So that the copy matches the original, write out every entry exactly.

*** Extracted material ***

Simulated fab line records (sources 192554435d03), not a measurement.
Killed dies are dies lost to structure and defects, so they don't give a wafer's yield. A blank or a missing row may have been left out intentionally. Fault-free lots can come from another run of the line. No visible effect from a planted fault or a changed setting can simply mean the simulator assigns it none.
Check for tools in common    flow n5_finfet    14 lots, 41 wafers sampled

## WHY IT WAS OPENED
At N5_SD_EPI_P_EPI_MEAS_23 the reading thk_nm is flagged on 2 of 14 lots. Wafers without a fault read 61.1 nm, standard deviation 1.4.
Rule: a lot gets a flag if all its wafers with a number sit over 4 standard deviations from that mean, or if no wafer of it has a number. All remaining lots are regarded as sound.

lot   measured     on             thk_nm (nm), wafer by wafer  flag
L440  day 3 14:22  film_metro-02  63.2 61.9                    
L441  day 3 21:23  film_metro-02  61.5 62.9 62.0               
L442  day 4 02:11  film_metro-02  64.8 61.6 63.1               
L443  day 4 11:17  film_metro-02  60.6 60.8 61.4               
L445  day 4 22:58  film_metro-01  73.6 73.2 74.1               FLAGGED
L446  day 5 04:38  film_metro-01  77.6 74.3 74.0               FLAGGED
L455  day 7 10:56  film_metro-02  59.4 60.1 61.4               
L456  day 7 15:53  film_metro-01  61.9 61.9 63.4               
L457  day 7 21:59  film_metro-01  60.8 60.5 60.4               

*** End of Extracted material ***

**Written answer:**
Simulated fab line records (sources 192554435d03), not a measurement.
Killed dies are dies lost to structure and defects, so they don't give a wafer's yield. A blank or a missing row may have been left out intentionally. Fault-free lots can come from another run of the line. No visible effect from a planted fault or a changed setting can simply mean the simulator assigns it none.
Check for tools in common    flow n5_finfet    14 lots, 41 wafers sampled

## WHY IT WAS OPENED
At N5_SD_EPI_P_EPI_MEAS_23 the reading thk_nm is flagged on 2 of 14 lots. Wafers without a fault read 61.1 nm, standard deviation 1.4.
Rule: a lot gets a flag if all its wafers with a number sit over 4 standard deviations from that mean, or if no wafer of it has a number. All remaining lots are regarded as sound.

lot   measured     on             thk_nm (nm), wafer by wafer  flag
L440  day 3 14:22  film_metro-02  63.2 61.9                    
L441  day 3 21:23  film_metro-02  61.5 62.9 62.0               
L442  day 4 02:11  film_metro-02  64.8 61.6 63.1               
L443  day 4 11:17  film_metro-02  60.6 60.8 61.4               
L445  day 4 22:58  film_metro-01  73.6 73.2 74.1               FLAGGED
L446  day 5 04:38  film_metro-01  77.6 74.3 74.0               FLAGGED
L455  day 7 10:56  film_metro-02  59.4 60.1 61.4               
L456  day 7 15:53  film_metro-01  61.9 61.9 63.4               
L457  day 7 21:59  film_metro-01  60.8 60.5 60.4               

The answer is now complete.